#### Provided records
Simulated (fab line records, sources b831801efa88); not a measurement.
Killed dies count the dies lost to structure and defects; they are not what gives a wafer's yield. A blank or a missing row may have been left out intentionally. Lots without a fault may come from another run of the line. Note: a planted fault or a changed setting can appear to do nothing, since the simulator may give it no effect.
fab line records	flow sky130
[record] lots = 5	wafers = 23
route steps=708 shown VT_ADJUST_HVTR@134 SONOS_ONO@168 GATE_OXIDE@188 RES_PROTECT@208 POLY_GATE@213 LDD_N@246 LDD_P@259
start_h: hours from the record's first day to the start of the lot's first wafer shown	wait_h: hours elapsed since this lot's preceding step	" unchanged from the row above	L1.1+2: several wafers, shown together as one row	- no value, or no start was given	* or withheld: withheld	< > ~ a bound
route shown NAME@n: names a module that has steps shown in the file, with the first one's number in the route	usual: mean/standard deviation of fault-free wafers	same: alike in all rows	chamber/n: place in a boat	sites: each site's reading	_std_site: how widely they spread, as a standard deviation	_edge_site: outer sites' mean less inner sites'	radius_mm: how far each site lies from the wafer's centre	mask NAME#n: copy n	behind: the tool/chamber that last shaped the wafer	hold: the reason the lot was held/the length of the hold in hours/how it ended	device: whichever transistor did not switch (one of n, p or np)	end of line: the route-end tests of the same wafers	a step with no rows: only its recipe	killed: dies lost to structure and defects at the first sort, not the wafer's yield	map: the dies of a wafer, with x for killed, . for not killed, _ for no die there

#### Assigned task
Each line from the top of the entries above through the line containing "route steps=708 shown" must be transcribed exactly, and no other line may appear.

#### Exercise answer
Simulated (fab line records, sources b831801efa88); not a measurement.
Killed dies count the dies lost to structure and defects; they are not what gives a wafer's yield. A blank or a missing row may have been left out intentionally. Lots without a fault may come from another run of the line. Note: a planted fault or a changed setting can appear to do nothing, since the simulator may give it no effect.
fab line records	flow sky130
[record] lots = 5	wafers = 23
route steps=708 shown VT_ADJUST_HVTR@134 SONOS_ONO@168 GATE_OXIDE@188 RES_PROTECT@208 POLY_GATE@213 LDD_N@246 LDD_P@259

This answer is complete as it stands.